§ **EXTRACTED RECORDS**:
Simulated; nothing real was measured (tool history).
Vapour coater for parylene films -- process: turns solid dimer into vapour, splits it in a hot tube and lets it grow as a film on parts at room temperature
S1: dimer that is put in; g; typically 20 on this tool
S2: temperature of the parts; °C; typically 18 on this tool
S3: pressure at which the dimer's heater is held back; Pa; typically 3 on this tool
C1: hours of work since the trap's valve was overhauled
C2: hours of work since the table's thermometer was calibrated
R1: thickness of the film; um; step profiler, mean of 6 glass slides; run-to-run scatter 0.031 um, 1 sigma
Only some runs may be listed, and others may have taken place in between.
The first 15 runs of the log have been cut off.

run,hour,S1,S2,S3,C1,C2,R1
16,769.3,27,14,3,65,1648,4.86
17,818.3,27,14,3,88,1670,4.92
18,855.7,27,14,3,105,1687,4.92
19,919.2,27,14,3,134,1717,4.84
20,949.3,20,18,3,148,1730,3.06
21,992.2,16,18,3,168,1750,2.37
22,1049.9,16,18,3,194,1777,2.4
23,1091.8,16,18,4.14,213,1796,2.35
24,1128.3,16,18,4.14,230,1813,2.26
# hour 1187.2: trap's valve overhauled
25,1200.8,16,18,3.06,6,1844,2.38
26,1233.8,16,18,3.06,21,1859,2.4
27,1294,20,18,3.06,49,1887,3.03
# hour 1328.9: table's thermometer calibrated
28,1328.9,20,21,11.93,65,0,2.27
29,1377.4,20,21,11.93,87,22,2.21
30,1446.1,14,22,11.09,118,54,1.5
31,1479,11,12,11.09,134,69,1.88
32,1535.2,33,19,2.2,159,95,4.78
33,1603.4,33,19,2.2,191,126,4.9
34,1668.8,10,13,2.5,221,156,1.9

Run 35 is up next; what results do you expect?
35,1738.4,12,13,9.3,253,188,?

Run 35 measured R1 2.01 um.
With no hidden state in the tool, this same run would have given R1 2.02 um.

§ **ASSIGNED TASK**: Where the listing above has a line with "S1: dimer that", start there, and output every line exactly through the line with "Run 35 measured R1 2.01 um.", which is also included.

§ **ANSWER AREA**:
S1: dimer that is put in; g; typically 20 on this tool
S2: temperature of the parts; °C; typically 18 on this tool
S3: pressure at which the dimer's heater is held back; Pa; typically 3 on this tool
C1: hours of work since the trap's valve was overhauled
C2: hours of work since the table's thermometer was calibrated
R1: thickness of the film; um; step profiler, mean of 6 glass slides; run-to-run scatter 0.031 um, 1 sigma
Only some runs may be listed, and others may have taken place in between.
The first 15 runs of the log have been cut off.

run,hour,S1,S2,S3,C1,C2,R1
16,769.3,27,14,3,65,1648,4.86
17,818.3,27,14,3,88,1670,4.92
18,855.7,27,14,3,105,1687,4.92
19,919.2,27,14,3,134,1717,4.84
20,949.3,20,18,3,148,1730,3.06
21,992.2,16,18,3,168,1750,2.37
22,1049.9,16,18,3,194,1777,2.4
23,1091.8,16,18,4.14,213,1796,2.35
24,1128.3,16,18,4.14,230,1813,2.26
# hour 1187.2: trap's valve overhauled
25,1200.8,16,18,3.06,6,1844,2.38
26,1233.8,16,18,3.06,21,1859,2.4
27,1294,20,18,3.06,49,1887,3.03
# hour 1328.9: table's thermometer calibrated
28,1328.9,20,21,11.93,65,0,2.27
29,1377.4,20,21,11.93,87,22,2.21
30,1446.1,14,22,11.09,118,54,1.5
31,1479,11,12,11.09,134,69,1.88
32,1535.2,33,19,2.2,159,95,4.78
33,1603.4,33,19,2.2,191,126,4.9
34,1668.8,10,13,2.5,221,156,1.9

Run 35 is up next; what results do you expect?
35,1738.4,12,13,9.3,253,188,?

Run 35 measured R1 2.01 um.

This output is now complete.